◆ **Task item**:
Return only the lines of the listing below that run from the line with "2 of 11 lots" through the line with "V1_OVL (nm), wafer by wafer: -7 -3 -4", both ends included, exactly as written.

Dataset entries section start

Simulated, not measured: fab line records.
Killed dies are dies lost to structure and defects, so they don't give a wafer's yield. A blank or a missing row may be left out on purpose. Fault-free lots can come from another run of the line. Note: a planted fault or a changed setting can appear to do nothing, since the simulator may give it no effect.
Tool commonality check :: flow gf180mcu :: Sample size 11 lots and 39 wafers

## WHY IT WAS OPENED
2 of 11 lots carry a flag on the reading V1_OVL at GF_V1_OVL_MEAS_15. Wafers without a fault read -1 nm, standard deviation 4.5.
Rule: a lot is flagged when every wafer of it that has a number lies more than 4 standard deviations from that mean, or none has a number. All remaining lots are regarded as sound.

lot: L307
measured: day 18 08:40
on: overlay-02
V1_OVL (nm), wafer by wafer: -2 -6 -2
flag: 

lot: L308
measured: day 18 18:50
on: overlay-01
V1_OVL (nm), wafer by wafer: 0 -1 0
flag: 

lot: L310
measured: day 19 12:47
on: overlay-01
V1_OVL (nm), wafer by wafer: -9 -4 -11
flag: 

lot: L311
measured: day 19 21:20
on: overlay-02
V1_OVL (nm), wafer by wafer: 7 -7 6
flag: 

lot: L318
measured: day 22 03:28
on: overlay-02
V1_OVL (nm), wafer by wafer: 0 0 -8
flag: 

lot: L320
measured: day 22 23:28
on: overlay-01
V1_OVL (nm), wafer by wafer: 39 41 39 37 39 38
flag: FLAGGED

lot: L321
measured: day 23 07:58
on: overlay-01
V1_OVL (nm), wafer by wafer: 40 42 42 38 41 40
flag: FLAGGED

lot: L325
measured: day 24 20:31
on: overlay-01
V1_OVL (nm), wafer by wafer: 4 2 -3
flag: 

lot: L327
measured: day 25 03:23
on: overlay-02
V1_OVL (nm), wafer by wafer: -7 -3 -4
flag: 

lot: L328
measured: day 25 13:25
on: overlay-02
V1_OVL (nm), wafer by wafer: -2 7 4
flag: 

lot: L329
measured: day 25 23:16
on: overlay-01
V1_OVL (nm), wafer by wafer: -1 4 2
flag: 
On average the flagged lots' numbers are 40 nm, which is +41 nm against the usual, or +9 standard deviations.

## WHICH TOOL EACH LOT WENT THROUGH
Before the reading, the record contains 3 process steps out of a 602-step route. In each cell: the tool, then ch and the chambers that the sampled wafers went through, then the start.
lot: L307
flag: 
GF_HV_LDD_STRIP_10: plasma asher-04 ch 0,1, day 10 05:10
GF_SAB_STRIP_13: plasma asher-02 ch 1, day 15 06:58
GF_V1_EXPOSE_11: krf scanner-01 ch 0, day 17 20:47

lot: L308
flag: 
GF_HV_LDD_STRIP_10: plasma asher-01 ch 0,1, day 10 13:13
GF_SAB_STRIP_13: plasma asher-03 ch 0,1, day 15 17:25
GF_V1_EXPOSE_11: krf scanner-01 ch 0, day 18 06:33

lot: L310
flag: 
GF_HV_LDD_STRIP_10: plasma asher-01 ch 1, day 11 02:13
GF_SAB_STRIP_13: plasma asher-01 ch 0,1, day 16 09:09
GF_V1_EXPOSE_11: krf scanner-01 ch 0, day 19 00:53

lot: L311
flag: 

Dataset entries section end

◆ **Exercise result**:
2 of 11 lots carry a flag on the reading V1_OVL at GF_V1_OVL_MEAS_15. Wafers without a fault read -1 nm, standard deviation 4.5.
Rule: a lot is flagged when every wafer of it that has a number lies more than 4 standard deviations from that mean, or none has a number. All remaining lots are regarded as sound.

lot: L307
measured: day 18 08:40
on: overlay-02
V1_OVL (nm), wafer by wafer: -2 -6 -2
flag: 

lot: L308
measured: day 18 18:50
on: overlay-01
V1_OVL (nm), wafer by wafer: 0 -1 0
flag: 

lot: L310
measured: day 19 12:47
on: overlay-01
V1_OVL (nm), wafer by wafer: -9 -4 -11
flag: 

lot: L311
measured: day 19 21:20
on: overlay-02
V1_OVL (nm), wafer by wafer: 7 -7 6
flag: 

lot: L318
measured: day 22 03:28
on: overlay-02
V1_OVL (nm), wafer by wafer: 0 0 -8
flag: 

lot: L320
measured: day 22 23:28
on: overlay-01
V1_OVL (nm), wafer by wafer: 39 41 39 37 39 38
flag: FLAGGED

lot: L321
measured: day 23 07:58
on: overlay-01
V1_OVL (nm), wafer by wafer: 40 42 42 38 41 40
flag: FLAGGED

lot: L325
measured: day 24 20:31
on: overlay-01
V1_OVL (nm), wafer by wafer: 4 2 -3
flag: 

lot: L327
measured: day 25 03:23
on: overlay-02
V1_OVL (nm), wafer by wafer: -7 -3 -4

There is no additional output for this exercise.